## [RECORD EXTRACTS]
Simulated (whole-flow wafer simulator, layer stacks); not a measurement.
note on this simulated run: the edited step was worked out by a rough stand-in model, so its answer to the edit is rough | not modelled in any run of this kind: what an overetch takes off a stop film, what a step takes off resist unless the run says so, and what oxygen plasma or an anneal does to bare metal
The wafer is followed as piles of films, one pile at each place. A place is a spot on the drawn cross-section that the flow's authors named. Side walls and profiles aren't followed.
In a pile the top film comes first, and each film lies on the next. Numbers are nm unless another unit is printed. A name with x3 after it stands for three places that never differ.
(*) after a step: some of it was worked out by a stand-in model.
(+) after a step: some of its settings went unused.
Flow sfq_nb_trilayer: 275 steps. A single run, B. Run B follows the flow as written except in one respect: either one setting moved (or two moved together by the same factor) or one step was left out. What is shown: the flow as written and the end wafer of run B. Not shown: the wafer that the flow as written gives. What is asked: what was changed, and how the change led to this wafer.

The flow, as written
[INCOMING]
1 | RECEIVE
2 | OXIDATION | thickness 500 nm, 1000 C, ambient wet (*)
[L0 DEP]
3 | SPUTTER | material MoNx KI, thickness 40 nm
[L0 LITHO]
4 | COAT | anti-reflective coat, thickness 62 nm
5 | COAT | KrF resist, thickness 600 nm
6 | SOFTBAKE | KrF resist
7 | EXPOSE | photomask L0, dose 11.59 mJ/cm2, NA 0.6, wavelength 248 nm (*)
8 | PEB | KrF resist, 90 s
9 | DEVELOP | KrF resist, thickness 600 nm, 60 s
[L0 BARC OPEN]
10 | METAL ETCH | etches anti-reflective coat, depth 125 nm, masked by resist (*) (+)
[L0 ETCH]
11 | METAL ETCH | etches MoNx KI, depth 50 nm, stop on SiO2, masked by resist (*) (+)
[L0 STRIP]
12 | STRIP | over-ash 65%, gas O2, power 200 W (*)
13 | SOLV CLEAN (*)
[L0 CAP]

## [TASK ITEM]
Transcribe, word for word, the data above from its first line through the line with "[L0 BARC OPEN]", and include nothing else.

## [TASK RESPONSE]
Simulated (whole-flow wafer simulator, layer stacks); not a measurement.
note on this simulated run: the edited step was worked out by a rough stand-in model, so its answer to the edit is rough | not modelled in any run of this kind: what an overetch takes off a stop film, what a step takes off resist unless the run says so, and what oxygen plasma or an anneal does to bare metal
The wafer is followed as piles of films, one pile at each place. A place is a spot on the drawn cross-section that the flow's authors named. Side walls and profiles aren't followed.
In a pile the top film comes first, and each film lies on the next. Numbers are nm unless another unit is printed. A name with x3 after it stands for three places that never differ.
(*) after a step: some of it was worked out by a stand-in model.
(+) after a step: some of its settings went unused.
Flow sfq_nb_trilayer: 275 steps. A single run, B. Run B follows the flow as written except in one respect: either one setting moved (or two moved together by the same factor) or one step was left out. What is shown: the flow as written and the end wafer of run B. Not shown: the wafer that the flow as written gives. What is asked: what was changed, and how the change led to this wafer.

The flow, as written
[INCOMING]
1 | RECEIVE
2 | OXIDATION | thickness 500 nm, 1000 C, ambient wet (*)
[L0 DEP]
3 | SPUTTER | material MoNx KI, thickness 40 nm
[L0 LITHO]
4 | COAT | anti-reflective coat, thickness 62 nm
5 | COAT | KrF resist, thickness 600 nm
6 | SOFTBAKE | KrF resist
7 | EXPOSE | photomask L0, dose 11.59 mJ/cm2, NA 0.6, wavelength 248 nm (*)
8 | PEB | KrF resist, 90 s
9 | DEVELOP | KrF resist, thickness 600 nm, 60 s
[L0 BARC OPEN]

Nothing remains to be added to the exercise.